Work instruction -
Transcribe the listing below only from the line with "sound on rie_diel-01 ch 0,3, day 1 12:43;" up to and including the line with "N5_ZERO_LAYER_STRIP_24: strips in O2.".

Stored data -
········

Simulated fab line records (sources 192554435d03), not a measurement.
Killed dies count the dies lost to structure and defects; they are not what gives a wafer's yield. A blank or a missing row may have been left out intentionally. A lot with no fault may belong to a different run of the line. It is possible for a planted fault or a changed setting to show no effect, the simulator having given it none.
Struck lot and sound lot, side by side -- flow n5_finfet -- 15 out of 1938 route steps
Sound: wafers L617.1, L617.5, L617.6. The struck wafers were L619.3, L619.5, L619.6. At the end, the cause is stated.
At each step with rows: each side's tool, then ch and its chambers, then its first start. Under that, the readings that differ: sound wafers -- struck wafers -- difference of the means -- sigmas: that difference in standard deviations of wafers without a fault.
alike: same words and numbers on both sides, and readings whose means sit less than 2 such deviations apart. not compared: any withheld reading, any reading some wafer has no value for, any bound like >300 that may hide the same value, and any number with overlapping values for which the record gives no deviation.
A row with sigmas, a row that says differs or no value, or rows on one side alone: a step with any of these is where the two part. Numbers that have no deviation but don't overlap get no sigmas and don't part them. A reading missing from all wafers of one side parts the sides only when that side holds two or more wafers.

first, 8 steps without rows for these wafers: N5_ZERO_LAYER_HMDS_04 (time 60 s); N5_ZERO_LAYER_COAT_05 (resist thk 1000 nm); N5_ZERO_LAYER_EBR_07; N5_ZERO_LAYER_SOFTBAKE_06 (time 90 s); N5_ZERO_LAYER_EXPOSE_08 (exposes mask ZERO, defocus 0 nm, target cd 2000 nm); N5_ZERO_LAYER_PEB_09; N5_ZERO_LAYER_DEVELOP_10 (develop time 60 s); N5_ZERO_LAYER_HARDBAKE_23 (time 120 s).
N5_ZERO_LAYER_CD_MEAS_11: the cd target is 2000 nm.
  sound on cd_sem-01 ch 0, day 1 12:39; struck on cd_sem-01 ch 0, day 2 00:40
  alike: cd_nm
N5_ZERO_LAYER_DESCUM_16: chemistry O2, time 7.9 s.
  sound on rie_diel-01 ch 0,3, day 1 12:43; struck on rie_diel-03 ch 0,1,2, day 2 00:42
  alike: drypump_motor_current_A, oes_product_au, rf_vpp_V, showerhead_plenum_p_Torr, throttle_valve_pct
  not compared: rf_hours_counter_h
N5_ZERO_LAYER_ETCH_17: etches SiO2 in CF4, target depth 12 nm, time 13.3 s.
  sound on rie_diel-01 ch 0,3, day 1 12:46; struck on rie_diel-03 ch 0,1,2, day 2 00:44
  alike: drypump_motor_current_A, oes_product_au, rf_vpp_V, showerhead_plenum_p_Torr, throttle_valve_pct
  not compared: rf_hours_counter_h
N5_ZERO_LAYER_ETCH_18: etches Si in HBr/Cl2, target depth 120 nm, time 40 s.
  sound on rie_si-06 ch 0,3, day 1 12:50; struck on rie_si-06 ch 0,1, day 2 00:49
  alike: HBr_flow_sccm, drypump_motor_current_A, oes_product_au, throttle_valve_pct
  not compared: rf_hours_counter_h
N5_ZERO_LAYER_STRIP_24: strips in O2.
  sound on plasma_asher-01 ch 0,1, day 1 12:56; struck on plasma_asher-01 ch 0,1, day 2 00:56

········

Written answer -
  sound on rie_diel-01 ch 0,3, day 1 12:43; struck on rie_diel-03 ch 0,1,2, day 2 00:42
  alike: drypump_motor_current_A, oes_product_au, rf_vpp_V, showerhead_plenum_p_Torr, throttle_valve_pct
  not compared: rf_hours_counter_h
N5_ZERO_LAYER_ETCH_17: etches SiO2 in CF4, target depth 12 nm, time 13.3 s.
  sound on rie_diel-01 ch 0,3, day 1 12:46; struck on rie_diel-03 ch 0,1,2, day 2 00:44
  alike: drypump_motor_current_A, oes_product_au, rf_vpp_V, showerhead_plenum_p_Torr, throttle_valve_pct
  not compared: rf_hours_counter_h
N5_ZERO_LAYER_ETCH_18: etches Si in HBr/Cl2, target depth 120 nm, time 40 s.
  sound on rie_si-06 ch 0,3, day 1 12:50; struck on rie_si-06 ch 0,1, day 2 00:49
  alike: HBr_flow_sccm, drypump_motor_current_A, oes_product_au, throttle_valve_pct
  not compared: rf_hours_counter_h
N5_ZERO_LAYER_STRIP_24: strips in O2.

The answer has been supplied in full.